**Extracted records:**
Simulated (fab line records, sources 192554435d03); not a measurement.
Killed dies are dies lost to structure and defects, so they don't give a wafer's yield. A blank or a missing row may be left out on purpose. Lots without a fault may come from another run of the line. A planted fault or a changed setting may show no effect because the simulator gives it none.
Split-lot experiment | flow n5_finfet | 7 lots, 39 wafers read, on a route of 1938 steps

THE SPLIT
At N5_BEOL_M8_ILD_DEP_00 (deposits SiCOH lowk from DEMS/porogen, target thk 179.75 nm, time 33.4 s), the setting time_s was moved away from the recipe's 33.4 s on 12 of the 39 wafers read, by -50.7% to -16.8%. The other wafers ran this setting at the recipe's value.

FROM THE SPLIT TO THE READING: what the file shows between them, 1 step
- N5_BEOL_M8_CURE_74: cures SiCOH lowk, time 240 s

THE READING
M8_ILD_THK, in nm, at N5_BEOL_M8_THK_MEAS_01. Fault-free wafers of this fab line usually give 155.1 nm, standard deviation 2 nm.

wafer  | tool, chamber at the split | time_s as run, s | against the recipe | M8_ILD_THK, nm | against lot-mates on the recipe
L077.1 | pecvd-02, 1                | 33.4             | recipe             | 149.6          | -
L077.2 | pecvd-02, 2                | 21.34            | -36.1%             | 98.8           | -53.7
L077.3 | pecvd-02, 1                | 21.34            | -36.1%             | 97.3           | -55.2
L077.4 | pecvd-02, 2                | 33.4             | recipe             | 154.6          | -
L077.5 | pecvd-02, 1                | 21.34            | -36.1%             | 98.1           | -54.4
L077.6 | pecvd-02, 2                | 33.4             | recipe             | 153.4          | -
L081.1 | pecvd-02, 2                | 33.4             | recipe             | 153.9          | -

**Activity:**
Reproduce verbatim only the segment of the listing bounded by the line containing "L077.1 | pecvd-02, 1" and the line containing "L077.3 | pecvd-02, 1", with both boundary lines included.

**Exercise result:**
L077.1 | pecvd-02, 1                | 33.4             | recipe             | 149.6          | -
L077.2 | pecvd-02, 2                | 21.34            | -36.1%             | 98.8           | -53.7
L077.3 | pecvd-02, 1                | 21.34            | -36.1%             | 97.3           | -55.2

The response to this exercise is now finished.